• [ASSIGNMENT]:
Where the line containing "R2: thickness taken" appears, end your copy; everything from the first line of the records below up to and including it must be reproduced exactly.

• [PROVIDED INFORMATION]:
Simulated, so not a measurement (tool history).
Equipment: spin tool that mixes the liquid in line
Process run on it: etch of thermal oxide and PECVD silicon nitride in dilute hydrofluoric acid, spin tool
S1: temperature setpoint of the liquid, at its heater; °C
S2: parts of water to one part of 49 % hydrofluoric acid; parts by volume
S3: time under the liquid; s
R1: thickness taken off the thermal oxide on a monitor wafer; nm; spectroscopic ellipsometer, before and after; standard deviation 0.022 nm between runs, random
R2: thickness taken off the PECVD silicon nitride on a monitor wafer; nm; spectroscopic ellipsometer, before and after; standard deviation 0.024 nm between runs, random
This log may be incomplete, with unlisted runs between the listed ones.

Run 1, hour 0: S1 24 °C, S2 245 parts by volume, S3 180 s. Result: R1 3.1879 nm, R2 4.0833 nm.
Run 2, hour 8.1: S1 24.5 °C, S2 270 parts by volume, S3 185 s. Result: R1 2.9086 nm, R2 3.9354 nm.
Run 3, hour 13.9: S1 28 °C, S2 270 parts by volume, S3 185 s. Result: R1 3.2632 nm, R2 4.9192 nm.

• [SOLUTION]:
Simulated, so not a measurement (tool history).
Equipment: spin tool that mixes the liquid in line
Process run on it: etch of thermal oxide and PECVD silicon nitride in dilute hydrofluoric acid, spin tool
S1: temperature setpoint of the liquid, at its heater; °C
S2: parts of water to one part of 49 % hydrofluoric acid; parts by volume
S3: time under the liquid; s
R1: thickness taken off the thermal oxide on a monitor wafer; nm; spectroscopic ellipsometer, before and after; standard deviation 0.022 nm between runs, random
R2: thickness taken off the PECVD silicon nitride on a monitor wafer; nm; spectroscopic ellipsometer, before and after; standard deviation 0.024 nm between runs, random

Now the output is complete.